★ ★ ★ ★ ★ ★ ★

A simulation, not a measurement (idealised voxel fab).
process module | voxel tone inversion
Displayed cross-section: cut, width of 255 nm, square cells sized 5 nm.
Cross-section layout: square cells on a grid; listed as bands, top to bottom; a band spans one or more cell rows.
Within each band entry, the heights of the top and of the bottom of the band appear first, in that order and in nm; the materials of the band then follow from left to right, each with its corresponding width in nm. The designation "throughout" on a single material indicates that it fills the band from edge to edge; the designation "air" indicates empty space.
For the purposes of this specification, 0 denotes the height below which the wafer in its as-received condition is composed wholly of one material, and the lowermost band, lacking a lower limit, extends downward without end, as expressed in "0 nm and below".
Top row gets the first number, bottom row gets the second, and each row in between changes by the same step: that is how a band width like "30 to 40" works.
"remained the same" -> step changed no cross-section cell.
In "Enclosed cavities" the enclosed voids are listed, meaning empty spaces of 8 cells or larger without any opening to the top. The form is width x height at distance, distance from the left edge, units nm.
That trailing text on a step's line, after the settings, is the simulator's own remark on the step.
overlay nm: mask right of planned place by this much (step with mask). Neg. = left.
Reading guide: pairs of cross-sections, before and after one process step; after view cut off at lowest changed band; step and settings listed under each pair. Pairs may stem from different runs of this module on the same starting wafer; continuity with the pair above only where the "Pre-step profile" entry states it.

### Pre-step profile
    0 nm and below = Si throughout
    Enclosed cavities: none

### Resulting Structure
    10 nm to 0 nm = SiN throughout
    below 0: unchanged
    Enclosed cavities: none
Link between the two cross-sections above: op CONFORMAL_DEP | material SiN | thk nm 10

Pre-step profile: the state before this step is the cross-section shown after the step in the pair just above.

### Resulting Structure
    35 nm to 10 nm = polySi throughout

★ ★ ★ ★ ★ ★ ★

ASSIGNMENT: Reproduce only the lines above spanning from the line containing "overlay nm: mask" through the line containing "Link between the", word for word.

WORKED SOLUTION:
overlay nm: mask right of planned place by this much (step with mask). Neg. = left.
Reading guide: pairs of cross-sections, before and after one process step; after view cut off at lowest changed band; step and settings listed under each pair. Pairs may stem from different runs of this module on the same starting wafer; continuity with the pair above only where the "Pre-step profile" entry states it.

### Pre-step profile
    0 nm and below = Si throughout
    Enclosed cavities: none

### Resulting Structure
    10 nm to 0 nm = SiN throughout
    below 0: unchanged
    Enclosed cavities: none
Link between the two cross-sections above: op CONFORMAL_DEP | material SiN | thk nm 10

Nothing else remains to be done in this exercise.